▶ [Given records]:
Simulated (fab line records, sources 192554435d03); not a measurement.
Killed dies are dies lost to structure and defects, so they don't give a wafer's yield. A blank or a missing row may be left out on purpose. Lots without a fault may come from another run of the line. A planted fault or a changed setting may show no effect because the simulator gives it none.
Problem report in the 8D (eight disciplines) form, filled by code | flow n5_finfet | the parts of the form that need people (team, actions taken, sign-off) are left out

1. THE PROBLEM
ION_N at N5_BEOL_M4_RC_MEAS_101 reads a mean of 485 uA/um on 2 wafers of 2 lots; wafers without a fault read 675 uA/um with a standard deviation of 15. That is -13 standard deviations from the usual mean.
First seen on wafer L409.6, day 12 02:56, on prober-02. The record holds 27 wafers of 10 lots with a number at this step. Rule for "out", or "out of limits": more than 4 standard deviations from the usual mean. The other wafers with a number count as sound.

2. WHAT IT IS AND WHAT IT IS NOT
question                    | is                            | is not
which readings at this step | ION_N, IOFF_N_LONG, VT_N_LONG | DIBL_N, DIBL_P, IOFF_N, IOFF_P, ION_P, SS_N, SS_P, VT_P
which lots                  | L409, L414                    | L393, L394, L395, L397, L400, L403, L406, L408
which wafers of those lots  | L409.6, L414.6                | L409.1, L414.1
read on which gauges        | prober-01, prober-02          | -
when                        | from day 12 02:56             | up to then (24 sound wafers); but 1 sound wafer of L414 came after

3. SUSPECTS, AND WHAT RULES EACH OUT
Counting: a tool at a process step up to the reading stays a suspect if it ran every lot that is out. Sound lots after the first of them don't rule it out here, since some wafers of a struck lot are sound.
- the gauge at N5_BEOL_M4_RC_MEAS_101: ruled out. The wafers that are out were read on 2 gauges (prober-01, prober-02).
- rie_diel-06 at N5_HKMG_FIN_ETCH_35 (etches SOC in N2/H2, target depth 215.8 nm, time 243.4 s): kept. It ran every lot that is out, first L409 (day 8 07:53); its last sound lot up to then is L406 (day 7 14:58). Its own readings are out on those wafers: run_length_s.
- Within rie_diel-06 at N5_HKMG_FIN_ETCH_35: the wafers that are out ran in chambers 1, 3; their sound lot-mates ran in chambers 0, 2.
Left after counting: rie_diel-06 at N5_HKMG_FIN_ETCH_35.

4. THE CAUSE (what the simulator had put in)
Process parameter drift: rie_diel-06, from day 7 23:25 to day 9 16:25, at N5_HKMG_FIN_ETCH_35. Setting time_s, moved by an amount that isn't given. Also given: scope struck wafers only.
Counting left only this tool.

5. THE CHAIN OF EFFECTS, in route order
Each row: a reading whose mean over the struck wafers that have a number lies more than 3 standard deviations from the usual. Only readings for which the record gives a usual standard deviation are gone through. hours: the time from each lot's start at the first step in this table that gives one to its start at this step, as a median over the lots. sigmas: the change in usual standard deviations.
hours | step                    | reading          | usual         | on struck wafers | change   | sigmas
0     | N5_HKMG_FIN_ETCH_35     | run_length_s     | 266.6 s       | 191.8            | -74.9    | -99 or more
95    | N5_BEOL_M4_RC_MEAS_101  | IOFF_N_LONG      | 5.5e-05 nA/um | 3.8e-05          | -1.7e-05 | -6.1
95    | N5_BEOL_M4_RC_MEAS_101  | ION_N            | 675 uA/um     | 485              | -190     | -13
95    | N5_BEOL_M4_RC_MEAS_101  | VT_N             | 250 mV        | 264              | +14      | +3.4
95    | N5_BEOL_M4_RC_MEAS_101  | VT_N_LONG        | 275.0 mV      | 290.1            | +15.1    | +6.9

▶ [Work request]: From the first line of the data through the line with "- the gauge", quote each line exactly and add nothing else.

▶ [Answer area]:
Simulated (fab line records, sources 192554435d03); not a measurement.
Killed dies are dies lost to structure and defects, so they don't give a wafer's yield. A blank or a missing row may be left out on purpose. Lots without a fault may come from another run of the line. A planted fault or a changed setting may show no effect because the simulator gives it none.
Problem report in the 8D (eight disciplines) form, filled by code | flow n5_finfet | the parts of the form that need people (team, actions taken, sign-off) are left out

1. THE PROBLEM
ION_N at N5_BEOL_M4_RC_MEAS_101 reads a mean of 485 uA/um on 2 wafers of 2 lots; wafers without a fault read 675 uA/um with a standard deviation of 15. That is -13 standard deviations from the usual mean.
First seen on wafer L409.6, day 12 02:56, on prober-02. The record holds 27 wafers of 10 lots with a number at this step. Rule for "out", or "out of limits": more than 4 standard deviations from the usual mean. The other wafers with a number count as sound.

2. WHAT IT IS AND WHAT IT IS NOT
question                    | is                            | is not
which readings at this step | ION_N, IOFF_N_LONG, VT_N_LONG | DIBL_N, DIBL_P, IOFF_N, IOFF_P, ION_P, SS_N, SS_P, VT_P
which lots                  | L409, L414                    | L393, L394, L395, L397, L400, L403, L406, L408
which wafers of those lots  | L409.6, L414.6                | L409.1, L414.1
read on which gauges        | prober-01, prober-02          | -
when                        | from day 12 02:56             | up to then (24 sound wafers); but 1 sound wafer of L414 came after

3. SUSPECTS, AND WHAT RULES EACH OUT
Counting: a tool at a process step up to the reading stays a suspect if it ran every lot that is out. Sound lots after the first of them don't rule it out here, since some wafers of a struck lot are sound.
- the gauge at N5_BEOL_M4_RC_MEAS_101: ruled out. The wafers that are out were read on 2 gauges (prober-01, prober-02).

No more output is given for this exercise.